--- START ---

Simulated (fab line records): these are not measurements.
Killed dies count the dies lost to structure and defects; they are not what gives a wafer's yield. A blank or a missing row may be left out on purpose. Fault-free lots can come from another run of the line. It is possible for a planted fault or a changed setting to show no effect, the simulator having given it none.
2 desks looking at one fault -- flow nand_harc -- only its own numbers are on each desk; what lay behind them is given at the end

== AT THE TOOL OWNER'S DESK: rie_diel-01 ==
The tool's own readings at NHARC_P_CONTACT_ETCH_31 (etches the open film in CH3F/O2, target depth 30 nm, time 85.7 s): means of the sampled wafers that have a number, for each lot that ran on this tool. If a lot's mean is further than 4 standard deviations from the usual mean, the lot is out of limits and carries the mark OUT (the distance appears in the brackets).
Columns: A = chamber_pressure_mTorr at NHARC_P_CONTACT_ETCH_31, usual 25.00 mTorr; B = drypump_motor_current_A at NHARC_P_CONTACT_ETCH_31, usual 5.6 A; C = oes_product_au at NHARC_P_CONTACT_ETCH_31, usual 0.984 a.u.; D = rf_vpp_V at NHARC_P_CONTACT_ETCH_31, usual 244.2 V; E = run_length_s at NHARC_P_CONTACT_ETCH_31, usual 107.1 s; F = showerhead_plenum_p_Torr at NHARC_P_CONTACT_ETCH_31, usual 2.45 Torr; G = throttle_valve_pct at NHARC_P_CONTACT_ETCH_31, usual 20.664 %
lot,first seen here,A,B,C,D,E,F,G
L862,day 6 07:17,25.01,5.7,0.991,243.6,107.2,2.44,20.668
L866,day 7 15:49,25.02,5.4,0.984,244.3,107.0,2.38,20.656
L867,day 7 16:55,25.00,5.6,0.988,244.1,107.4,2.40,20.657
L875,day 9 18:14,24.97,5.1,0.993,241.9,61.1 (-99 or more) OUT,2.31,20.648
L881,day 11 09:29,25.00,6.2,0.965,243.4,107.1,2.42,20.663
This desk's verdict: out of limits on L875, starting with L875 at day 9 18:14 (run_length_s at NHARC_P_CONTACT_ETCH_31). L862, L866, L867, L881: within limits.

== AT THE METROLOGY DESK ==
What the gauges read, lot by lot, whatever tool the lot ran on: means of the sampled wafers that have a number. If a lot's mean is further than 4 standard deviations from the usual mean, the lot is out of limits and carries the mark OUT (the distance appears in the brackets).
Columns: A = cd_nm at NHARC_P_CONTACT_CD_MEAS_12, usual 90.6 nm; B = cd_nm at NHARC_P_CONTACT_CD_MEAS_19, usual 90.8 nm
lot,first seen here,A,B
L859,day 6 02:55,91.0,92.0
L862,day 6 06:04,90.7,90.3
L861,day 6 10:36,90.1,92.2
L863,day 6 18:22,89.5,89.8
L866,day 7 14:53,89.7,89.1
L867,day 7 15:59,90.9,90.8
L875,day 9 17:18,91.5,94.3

--- END ---

Brief: Print only the lines from the top of the data above down to the line holding "The tool's own", inclusive.

Task solution:
Simulated (fab line records): these are not measurements.
Killed dies count the dies lost to structure and defects; they are not what gives a wafer's yield. A blank or a missing row may be left out on purpose. Fault-free lots can come from another run of the line. It is possible for a planted fault or a changed setting to show no effect, the simulator having given it none.
2 desks looking at one fault -- flow nand_harc -- only its own numbers are on each desk; what lay behind them is given at the end

== AT THE TOOL OWNER'S DESK: rie_diel-01 ==
The tool's own readings at NHARC_P_CONTACT_ETCH_31 (etches the open film in CH3F/O2, target depth 30 nm, time 85.7 s): means of the sampled wafers that have a number, for each lot that ran on this tool. If a lot's mean is further than 4 standard deviations from the usual mean, the lot is out of limits and carries the mark OUT (the distance appears in the brackets).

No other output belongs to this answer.